- _GIVEN DATA_:
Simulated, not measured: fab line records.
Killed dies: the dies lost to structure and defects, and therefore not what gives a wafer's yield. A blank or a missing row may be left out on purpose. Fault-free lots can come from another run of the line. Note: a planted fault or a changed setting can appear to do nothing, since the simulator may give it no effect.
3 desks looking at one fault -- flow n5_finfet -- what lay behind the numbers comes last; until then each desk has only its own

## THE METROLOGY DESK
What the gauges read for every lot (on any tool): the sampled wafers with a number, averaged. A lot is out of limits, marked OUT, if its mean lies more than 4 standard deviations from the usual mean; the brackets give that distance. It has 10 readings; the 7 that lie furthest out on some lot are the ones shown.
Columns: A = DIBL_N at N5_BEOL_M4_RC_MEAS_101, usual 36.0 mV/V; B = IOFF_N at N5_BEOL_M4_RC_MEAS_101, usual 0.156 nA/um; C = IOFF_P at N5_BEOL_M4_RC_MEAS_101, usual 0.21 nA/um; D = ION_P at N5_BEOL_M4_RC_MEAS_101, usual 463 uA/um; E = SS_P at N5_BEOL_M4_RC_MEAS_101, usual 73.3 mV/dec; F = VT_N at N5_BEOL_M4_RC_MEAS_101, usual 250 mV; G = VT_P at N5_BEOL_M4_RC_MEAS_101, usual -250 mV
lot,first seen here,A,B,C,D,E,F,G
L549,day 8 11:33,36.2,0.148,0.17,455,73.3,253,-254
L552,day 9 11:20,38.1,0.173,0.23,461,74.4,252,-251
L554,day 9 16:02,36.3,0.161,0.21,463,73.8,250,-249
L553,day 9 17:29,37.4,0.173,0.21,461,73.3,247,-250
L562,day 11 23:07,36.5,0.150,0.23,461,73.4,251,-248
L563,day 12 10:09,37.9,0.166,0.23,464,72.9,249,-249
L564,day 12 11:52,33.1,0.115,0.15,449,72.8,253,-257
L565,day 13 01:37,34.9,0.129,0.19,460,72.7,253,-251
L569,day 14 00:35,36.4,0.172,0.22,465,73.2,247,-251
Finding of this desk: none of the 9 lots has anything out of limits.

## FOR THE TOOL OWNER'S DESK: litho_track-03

- _EXERCISE_:
Between the first line of the entries above and the line with "What the gauges", both included, copy every line exactly and nothing outside that range.

- _WRITTEN ANSWER_:
Simulated, not measured: fab line records.
Killed dies: the dies lost to structure and defects, and therefore not what gives a wafer's yield. A blank or a missing row may be left out on purpose. Fault-free lots can come from another run of the line. Note: a planted fault or a changed setting can appear to do nothing, since the simulator may give it no effect.
3 desks looking at one fault -- flow n5_finfet -- what lay behind the numbers comes last; until then each desk has only its own

## THE METROLOGY DESK
What the gauges read for every lot (on any tool): the sampled wafers with a number, averaged. A lot is out of limits, marked OUT, if its mean lies more than 4 standard deviations from the usual mean; the brackets give that distance. It has 10 readings; the 7 that lie furthest out on some lot are the ones shown.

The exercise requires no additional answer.